■ **TASK ITEM**: Please take the records that follow and repeat exactly the lines starting with the line with "overlay nm, on" and going on through the line with "-20 down: Si throughout".

■ ■ ■ ■ ■ ■ ■
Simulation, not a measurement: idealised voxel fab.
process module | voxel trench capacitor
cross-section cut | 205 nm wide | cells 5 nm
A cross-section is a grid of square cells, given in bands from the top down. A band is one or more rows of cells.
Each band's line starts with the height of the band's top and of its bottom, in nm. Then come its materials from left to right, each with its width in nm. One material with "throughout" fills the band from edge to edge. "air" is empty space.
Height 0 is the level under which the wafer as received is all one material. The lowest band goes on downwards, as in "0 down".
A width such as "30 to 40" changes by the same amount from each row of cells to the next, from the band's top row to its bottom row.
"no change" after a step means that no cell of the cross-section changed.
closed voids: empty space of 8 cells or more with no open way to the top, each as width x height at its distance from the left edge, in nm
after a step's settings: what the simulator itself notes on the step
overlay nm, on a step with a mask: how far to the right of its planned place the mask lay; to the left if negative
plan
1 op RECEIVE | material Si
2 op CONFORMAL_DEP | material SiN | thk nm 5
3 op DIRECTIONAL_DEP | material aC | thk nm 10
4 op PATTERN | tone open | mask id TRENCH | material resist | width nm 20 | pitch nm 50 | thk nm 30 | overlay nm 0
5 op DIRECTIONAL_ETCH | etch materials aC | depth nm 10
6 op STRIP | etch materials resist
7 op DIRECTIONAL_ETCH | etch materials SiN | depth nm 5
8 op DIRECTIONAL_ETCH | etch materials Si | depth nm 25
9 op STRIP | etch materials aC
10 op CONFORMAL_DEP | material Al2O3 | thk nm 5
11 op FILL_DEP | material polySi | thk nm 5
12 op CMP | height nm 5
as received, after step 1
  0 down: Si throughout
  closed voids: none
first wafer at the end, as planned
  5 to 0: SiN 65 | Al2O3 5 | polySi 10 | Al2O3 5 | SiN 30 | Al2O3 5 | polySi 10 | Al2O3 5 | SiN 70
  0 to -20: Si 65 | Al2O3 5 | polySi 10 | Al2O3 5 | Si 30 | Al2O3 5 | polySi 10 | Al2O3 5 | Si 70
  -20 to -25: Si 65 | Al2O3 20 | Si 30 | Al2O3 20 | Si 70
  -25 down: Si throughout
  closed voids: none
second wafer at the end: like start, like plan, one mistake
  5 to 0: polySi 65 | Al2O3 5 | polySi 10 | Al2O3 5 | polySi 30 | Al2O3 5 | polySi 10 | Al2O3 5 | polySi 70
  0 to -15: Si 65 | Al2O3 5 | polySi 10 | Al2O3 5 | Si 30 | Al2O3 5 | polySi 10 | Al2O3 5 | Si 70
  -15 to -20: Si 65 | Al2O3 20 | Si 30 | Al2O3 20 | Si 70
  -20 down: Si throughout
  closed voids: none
■ ■ ■ ■ ■ ■ ■

■ **WORKED SOLUTION**:
overlay nm, on a step with a mask: how far to the right of its planned place the mask lay; to the left if negative
plan
1 op RECEIVE | material Si
2 op CONFORMAL_DEP | material SiN | thk nm 5
3 op DIRECTIONAL_DEP | material aC | thk nm 10
4 op PATTERN | tone open | mask id TRENCH | material resist | width nm 20 | pitch nm 50 | thk nm 30 | overlay nm 0
5 op DIRECTIONAL_ETCH | etch materials aC | depth nm 10
6 op STRIP | etch materials resist
7 op DIRECTIONAL_ETCH | etch materials SiN | depth nm 5
8 op DIRECTIONAL_ETCH | etch materials Si | depth nm 25
9 op STRIP | etch materials aC
10 op CONFORMAL_DEP | material Al2O3 | thk nm 5
11 op FILL_DEP | material polySi | thk nm 5
12 op CMP | height nm 5
as received, after step 1
  0 down: Si throughout
  closed voids: none
first wafer at the end, as planned
  5 to 0: SiN 65 | Al2O3 5 | polySi 10 | Al2O3 5 | SiN 30 | Al2O3 5 | polySi 10 | Al2O3 5 | SiN 70
  0 to -20: Si 65 | Al2O3 5 | polySi 10 | Al2O3 5 | Si 30 | Al2O3 5 | polySi 10 | Al2O3 5 | Si 70
  -20 to -25: Si 65 | Al2O3 20 | Si 30 | Al2O3 20 | Si 70
  -25 down: Si throughout
  closed voids: none
second wafer at the end: like start, like plan, one mistake
  5 to 0: polySi 65 | Al2O3 5 | polySi 10 | Al2O3 5 | polySi 30 | Al2O3 5 | polySi 10 | Al2O3 5 | polySi 70
  0 to -15: Si 65 | Al2O3 5 | polySi 10 | Al2O3 5 | Si 30 | Al2O3 5 | polySi 10 | Al2O3 5 | Si 70
  -15 to -20: Si 65 | Al2O3 20 | Si 30 | Al2O3 20 | Si 70
  -20 down: Si throughout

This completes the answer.